» Work item
Please repeat, unchanged, the lines at the top of the listing below, ending with the one that has "(+) after a".

Supplied records Block Start

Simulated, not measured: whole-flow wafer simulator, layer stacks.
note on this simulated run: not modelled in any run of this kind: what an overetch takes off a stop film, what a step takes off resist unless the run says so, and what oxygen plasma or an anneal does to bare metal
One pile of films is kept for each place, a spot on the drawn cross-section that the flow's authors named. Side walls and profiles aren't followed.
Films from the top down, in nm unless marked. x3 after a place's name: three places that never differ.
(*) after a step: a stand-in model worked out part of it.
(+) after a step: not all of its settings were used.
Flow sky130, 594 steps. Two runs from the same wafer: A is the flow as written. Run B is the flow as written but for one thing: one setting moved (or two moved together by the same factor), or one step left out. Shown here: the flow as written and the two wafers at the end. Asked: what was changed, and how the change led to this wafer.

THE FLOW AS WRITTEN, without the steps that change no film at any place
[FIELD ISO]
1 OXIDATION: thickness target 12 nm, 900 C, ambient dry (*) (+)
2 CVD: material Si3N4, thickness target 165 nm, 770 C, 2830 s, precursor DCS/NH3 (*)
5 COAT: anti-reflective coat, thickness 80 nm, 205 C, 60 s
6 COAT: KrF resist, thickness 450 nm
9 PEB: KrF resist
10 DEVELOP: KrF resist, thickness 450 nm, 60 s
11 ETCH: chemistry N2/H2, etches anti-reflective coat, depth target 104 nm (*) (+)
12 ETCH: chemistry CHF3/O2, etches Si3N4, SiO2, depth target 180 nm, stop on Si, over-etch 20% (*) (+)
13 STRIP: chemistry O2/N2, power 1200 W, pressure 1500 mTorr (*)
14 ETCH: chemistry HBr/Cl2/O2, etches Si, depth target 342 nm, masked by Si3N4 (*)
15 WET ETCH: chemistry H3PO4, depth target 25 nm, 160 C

Supplied records Block End

» Your response
Simulated, not measured: whole-flow wafer simulator, layer stacks.
note on this simulated run: not modelled in any run of this kind: what an overetch takes off a stop film, what a step takes off resist unless the run says so, and what oxygen plasma or an anneal does to bare metal
One pile of films is kept for each place, a spot on the drawn cross-section that the flow's authors named. Side walls and profiles aren't followed.
Films from the top down, in nm unless marked. x3 after a place's name: three places that never differ.
(*) after a step: a stand-in model worked out part of it.
(+) after a step: not all of its settings were used.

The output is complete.